*** Opening Dataset content ***

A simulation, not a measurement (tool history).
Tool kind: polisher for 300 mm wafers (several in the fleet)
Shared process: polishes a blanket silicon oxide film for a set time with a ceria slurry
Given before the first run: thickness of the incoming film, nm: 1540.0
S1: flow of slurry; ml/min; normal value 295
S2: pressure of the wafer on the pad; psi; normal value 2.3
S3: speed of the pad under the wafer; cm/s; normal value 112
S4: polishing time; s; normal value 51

*** Closing Dataset content ***

» Work order
Reproduce each record shown above without altering a single word.

» Task output
A simulation, not a measurement (tool history).
Tool kind: polisher for 300 mm wafers (several in the fleet)
Shared process: polishes a blanket silicon oxide film for a set time with a ceria slurry
Given before the first run: thickness of the incoming film, nm: 1540.0
S1: flow of slurry; ml/min; normal value 295
S2: pressure of the wafer on the pad; psi; normal value 2.3
S3: speed of the pad under the wafer; cm/s; normal value 112
S4: polishing time; s; normal value 51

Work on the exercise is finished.